Work task
Return precisely the opening lines of the listing below, ending with the line that contains "thickness of the incoming film, nm: 65.0".

Data section start

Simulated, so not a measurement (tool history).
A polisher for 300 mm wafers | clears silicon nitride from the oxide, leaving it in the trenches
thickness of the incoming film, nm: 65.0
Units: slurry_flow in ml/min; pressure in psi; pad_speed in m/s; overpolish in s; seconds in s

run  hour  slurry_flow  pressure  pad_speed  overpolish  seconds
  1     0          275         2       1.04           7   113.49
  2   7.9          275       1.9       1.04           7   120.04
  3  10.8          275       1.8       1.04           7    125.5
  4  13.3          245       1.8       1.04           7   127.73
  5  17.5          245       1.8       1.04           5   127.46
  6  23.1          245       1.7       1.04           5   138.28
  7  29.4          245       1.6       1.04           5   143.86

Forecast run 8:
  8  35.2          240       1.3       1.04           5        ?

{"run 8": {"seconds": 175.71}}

Data section end

Answer box
Simulated, so not a measurement (tool history).
A polisher for 300 mm wafers | clears silicon nitride from the oxide, leaving it in the trenches
thickness of the incoming film, nm: 65.0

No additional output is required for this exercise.